_Requirement_:
Give back the full listing, exactly as it is.

==== Source information

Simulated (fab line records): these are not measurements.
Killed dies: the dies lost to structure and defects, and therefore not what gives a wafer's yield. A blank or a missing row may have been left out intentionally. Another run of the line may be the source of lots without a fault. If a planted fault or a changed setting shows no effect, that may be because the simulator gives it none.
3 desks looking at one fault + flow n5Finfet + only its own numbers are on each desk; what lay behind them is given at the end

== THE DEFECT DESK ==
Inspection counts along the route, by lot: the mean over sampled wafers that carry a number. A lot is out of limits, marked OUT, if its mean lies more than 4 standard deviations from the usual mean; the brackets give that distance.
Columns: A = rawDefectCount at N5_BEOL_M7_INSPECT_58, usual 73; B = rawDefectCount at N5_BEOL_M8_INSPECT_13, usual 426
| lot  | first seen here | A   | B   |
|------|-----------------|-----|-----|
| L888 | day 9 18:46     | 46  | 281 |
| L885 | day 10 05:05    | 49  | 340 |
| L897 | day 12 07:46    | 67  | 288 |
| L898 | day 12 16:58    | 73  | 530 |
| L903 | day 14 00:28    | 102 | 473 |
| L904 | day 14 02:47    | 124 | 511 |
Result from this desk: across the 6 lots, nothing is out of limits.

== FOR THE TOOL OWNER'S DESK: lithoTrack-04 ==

========

_Expected answer_:
Simulated (fab line records): these are not measurements.
Killed dies: the dies lost to structure and defects, and therefore not what gives a wafer's yield. A blank or a missing row may have been left out intentionally. Another run of the line may be the source of lots without a fault. If a planted fault or a changed setting shows no effect, that may be because the simulator gives it none.
3 desks looking at one fault + flow n5Finfet + only its own numbers are on each desk; what lay behind them is given at the end

== THE DEFECT DESK ==
Inspection counts along the route, by lot: the mean over sampled wafers that carry a number. A lot is out of limits, marked OUT, if its mean lies more than 4 standard deviations from the usual mean; the brackets give that distance.
Columns: A = rawDefectCount at N5_BEOL_M7_INSPECT_58, usual 73; B = rawDefectCount at N5_BEOL_M8_INSPECT_13, usual 426
| lot  | first seen here | A   | B   |
|------|-----------------|-----|-----|
| L888 | day 9 18:46     | 46  | 281 |
| L885 | day 10 05:05    | 49  | 340 |
| L897 | day 12 07:46    | 67  | 288 |
| L898 | day 12 16:58    | 73  | 530 |
| L903 | day 14 00:28    | 102 | 473 |
| L904 | day 14 02:47    | 124 | 511 |
Result from this desk: across the 6 lots, nothing is out of limits.

== FOR THE TOOL OWNER'S DESK: lithoTrack-04 ==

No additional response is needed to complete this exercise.